-*-

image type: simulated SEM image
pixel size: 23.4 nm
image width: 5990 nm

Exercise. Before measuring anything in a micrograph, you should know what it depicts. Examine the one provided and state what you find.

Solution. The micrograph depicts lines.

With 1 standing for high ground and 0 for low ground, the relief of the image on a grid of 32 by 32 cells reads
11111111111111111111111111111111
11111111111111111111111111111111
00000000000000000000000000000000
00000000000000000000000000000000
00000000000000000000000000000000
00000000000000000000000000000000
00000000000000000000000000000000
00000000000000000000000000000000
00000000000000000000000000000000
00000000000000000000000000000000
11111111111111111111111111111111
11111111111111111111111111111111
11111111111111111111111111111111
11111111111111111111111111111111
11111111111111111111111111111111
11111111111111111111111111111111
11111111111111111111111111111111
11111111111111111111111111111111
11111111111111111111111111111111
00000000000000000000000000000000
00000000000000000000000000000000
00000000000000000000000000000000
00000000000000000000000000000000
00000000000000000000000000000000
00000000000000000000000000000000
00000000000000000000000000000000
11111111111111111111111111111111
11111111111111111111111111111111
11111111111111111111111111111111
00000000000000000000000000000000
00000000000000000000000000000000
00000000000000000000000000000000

-*-

Your reply should contain each entry, copied without alteration.

**Written response:**
image type: simulated SEM image
pixel size: 23.4 nm
image width: 5990 nm

Exercise. Before measuring anything in a micrograph, you should know what it depicts. Examine the one provided and state what you find.

Solution. The micrograph depicts lines.

With 1 standing for high ground and 0 for low ground, the relief of the image on a grid of 32 by 32 cells reads
11111111111111111111111111111111
11111111111111111111111111111111
00000000000000000000000000000000
00000000000000000000000000000000
00000000000000000000000000000000
00000000000000000000000000000000
00000000000000000000000000000000
00000000000000000000000000000000
00000000000000000000000000000000
00000000000000000000000000000000
11111111111111111111111111111111
11111111111111111111111111111111
11111111111111111111111111111111
11111111111111111111111111111111
11111111111111111111111111111111
11111111111111111111111111111111
11111111111111111111111111111111
11111111111111111111111111111111
11111111111111111111111111111111
00000000000000000000000000000000
00000000000000000000000000000000
00000000000000000000000000000000
00000000000000000000000000000000
00000000000000000000000000000000
00000000000000000000000000000000
00000000000000000000000000000000
11111111111111111111111111111111
11111111111111111111111111111111
11111111111111111111111111111111
00000000000000000000000000000000
00000000000000000000000000000000
00000000000000000000000000000000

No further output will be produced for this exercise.